———
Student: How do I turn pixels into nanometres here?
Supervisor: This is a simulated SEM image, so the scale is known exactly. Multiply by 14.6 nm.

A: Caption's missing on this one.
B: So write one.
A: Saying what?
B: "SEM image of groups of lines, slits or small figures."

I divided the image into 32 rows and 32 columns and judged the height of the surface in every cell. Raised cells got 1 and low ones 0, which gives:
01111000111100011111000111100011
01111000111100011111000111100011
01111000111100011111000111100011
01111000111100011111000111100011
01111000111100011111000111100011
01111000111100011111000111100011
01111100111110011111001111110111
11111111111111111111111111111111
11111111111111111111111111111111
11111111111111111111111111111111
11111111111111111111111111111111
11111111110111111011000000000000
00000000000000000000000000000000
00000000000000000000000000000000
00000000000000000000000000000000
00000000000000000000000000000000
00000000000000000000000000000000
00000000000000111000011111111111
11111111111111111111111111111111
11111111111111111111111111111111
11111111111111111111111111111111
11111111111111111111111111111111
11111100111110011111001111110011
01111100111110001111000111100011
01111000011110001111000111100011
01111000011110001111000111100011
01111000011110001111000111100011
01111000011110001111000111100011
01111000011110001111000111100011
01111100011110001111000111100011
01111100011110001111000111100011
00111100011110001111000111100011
———

(Requirement):
Print only these lines, please. They run from the start of the entries above to the line containing "01111100111110011111001111110111", both ends included, and must match exactly.

(Problem solution):
Student: How do I turn pixels into nanometres here?
Supervisor: This is a simulated SEM image, so the scale is known exactly. Multiply by 14.6 nm.

A: Caption's missing on this one.
B: So write one.
A: Saying what?
B: "SEM image of groups of lines, slits or small figures."

I divided the image into 32 rows and 32 columns and judged the height of the surface in every cell. Raised cells got 1 and low ones 0, which gives:
01111000111100011111000111100011
01111000111100011111000111100011
01111000111100011111000111100011
01111000111100011111000111100011
01111000111100011111000111100011
01111000111100011111000111100011
01111100111110011111001111110111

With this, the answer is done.